═══

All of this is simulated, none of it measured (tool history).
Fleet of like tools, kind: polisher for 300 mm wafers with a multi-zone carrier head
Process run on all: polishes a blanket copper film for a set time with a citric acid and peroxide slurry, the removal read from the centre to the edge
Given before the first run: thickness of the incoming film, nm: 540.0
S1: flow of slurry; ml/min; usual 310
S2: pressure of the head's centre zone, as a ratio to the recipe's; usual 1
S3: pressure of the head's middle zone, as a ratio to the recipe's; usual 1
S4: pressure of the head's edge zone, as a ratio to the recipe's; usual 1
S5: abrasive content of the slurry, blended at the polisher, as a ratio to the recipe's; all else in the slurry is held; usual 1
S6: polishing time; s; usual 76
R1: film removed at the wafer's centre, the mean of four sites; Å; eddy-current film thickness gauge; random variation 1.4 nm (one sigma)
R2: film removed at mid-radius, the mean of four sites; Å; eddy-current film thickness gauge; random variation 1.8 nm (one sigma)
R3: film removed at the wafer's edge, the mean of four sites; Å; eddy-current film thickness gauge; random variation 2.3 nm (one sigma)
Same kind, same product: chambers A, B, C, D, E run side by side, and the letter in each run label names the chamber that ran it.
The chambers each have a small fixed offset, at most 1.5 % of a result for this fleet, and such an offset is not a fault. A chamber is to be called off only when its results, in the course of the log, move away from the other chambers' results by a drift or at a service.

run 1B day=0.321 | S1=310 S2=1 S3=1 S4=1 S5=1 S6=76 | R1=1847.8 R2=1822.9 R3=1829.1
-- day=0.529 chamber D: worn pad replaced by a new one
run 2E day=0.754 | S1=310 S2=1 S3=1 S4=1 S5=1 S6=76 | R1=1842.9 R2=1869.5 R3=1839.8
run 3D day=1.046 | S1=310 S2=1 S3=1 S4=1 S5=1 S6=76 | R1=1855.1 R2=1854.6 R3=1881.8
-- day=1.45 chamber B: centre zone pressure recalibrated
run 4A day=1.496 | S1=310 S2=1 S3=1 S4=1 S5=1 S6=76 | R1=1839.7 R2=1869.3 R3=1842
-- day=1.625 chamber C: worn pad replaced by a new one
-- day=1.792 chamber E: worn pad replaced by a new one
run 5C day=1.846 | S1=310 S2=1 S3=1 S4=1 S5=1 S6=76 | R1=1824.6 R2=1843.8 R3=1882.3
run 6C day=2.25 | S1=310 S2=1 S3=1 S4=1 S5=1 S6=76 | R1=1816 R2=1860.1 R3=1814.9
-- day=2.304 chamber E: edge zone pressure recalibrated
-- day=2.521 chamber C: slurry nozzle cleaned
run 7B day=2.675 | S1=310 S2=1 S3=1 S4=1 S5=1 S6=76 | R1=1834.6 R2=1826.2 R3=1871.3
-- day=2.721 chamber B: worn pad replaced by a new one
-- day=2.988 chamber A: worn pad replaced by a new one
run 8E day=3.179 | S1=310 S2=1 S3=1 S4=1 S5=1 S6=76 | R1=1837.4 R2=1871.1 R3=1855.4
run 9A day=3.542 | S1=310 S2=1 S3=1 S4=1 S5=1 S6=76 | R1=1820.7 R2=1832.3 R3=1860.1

═══

→ Assignment: Only one stretch is wanted, so please give again exactly the lines from the start of the data through the line containing "S1: flow of slurry; ml/min; usual 310", both ends included.

→ Solution:
All of this is simulated, none of it measured (tool history).
Fleet of like tools, kind: polisher for 300 mm wafers with a multi-zone carrier head
Process run on all: polishes a blanket copper film for a set time with a citric acid and peroxide slurry, the removal read from the centre to the edge
Given before the first run: thickness of the incoming film, nm: 540.0
S1: flow of slurry; ml/min; usual 310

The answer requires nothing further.